> _WORK ORDER_
Are you able to quote each entry exactly as written?

** Opening INFORMATION PROVIDED block **
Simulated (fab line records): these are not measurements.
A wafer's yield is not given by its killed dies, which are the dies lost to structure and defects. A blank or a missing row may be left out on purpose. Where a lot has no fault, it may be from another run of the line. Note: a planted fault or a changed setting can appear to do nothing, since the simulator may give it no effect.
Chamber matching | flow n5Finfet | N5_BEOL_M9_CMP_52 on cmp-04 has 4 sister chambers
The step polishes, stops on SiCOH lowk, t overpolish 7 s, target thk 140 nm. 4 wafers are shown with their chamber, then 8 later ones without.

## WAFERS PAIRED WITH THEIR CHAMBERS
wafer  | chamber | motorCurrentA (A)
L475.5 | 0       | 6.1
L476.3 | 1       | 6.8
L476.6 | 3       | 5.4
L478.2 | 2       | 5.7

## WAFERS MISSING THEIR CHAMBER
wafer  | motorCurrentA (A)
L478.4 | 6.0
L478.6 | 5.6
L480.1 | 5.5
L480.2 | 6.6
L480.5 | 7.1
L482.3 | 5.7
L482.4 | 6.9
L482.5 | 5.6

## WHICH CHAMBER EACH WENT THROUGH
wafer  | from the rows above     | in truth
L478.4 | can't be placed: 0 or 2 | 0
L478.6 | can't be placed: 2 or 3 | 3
** Closing INFORMATION PROVIDED block **

> _WRITTEN ANSWER_
Simulated (fab line records): these are not measurements.
A wafer's yield is not given by its killed dies, which are the dies lost to structure and defects. A blank or a missing row may be left out on purpose. Where a lot has no fault, it may be from another run of the line. Note: a planted fault or a changed setting can appear to do nothing, since the simulator may give it no effect.
Chamber matching | flow n5Finfet | N5_BEOL_M9_CMP_52 on cmp-04 has 4 sister chambers
The step polishes, stops on SiCOH lowk, t overpolish 7 s, target thk 140 nm. 4 wafers are shown with their chamber, then 8 later ones without.

## WAFERS PAIRED WITH THEIR CHAMBERS
wafer  | chamber | motorCurrentA (A)
L475.5 | 0       | 6.1
L476.3 | 1       | 6.8
L476.6 | 3       | 5.4
L478.2 | 2       | 5.7

## WAFERS MISSING THEIR CHAMBER
wafer  | motorCurrentA (A)
L478.4 | 6.0
L478.6 | 5.6
L480.1 | 5.5
L480.2 | 6.6
L480.5 | 7.1
L482.3 | 5.7
L482.4 | 6.9
L482.5 | 5.6

## WHICH CHAMBER EACH WENT THROUGH
wafer  | from the rows above     | in truth
L478.4 | can't be placed: 0 or 2 | 0
L478.6 | can't be placed: 2 or 3 | 3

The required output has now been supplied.